● RAW DATA
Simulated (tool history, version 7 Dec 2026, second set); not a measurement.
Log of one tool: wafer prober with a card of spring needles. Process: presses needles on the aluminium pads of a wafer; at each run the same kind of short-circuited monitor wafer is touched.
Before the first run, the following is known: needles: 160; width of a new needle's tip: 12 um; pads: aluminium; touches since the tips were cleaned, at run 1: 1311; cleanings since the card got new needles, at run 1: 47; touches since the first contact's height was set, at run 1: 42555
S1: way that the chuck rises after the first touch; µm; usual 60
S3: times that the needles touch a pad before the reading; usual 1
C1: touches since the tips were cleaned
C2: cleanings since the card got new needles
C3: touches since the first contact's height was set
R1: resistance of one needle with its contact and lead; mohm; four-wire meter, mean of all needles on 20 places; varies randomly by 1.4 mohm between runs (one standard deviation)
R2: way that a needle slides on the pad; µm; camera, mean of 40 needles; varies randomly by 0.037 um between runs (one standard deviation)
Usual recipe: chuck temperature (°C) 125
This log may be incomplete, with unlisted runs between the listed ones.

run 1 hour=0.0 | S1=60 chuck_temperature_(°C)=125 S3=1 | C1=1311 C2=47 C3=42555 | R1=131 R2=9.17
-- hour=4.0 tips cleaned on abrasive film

● ACTIVITY
Repeat every line of the listing, word for word.

● PROBLEM SOLUTION
Simulated (tool history, version 7 Dec 2026, second set); not a measurement.
Log of one tool: wafer prober with a card of spring needles. Process: presses needles on the aluminium pads of a wafer; at each run the same kind of short-circuited monitor wafer is touched.
Before the first run, the following is known: needles: 160; width of a new needle's tip: 12 um; pads: aluminium; touches since the tips were cleaned, at run 1: 1311; cleanings since the card got new needles, at run 1: 47; touches since the first contact's height was set, at run 1: 42555
S1: way that the chuck rises after the first touch; µm; usual 60
S3: times that the needles touch a pad before the reading; usual 1
C1: touches since the tips were cleaned
C2: cleanings since the card got new needles
C3: touches since the first contact's height was set
R1: resistance of one needle with its contact and lead; mohm; four-wire meter, mean of all needles on 20 places; varies randomly by 1.4 mohm between runs (one standard deviation)
R2: way that a needle slides on the pad; µm; camera, mean of 40 needles; varies randomly by 0.037 um between runs (one standard deviation)
Usual recipe: chuck temperature (°C) 125
This log may be incomplete, with unlisted runs between the listed ones.

run 1 hour=0.0 | S1=60 chuck_temperature_(°C)=125 S3=1 | C1=1311 C2=47 C3=42555 | R1=131 R2=9.17
-- hour=4.0 tips cleaned on abrasive film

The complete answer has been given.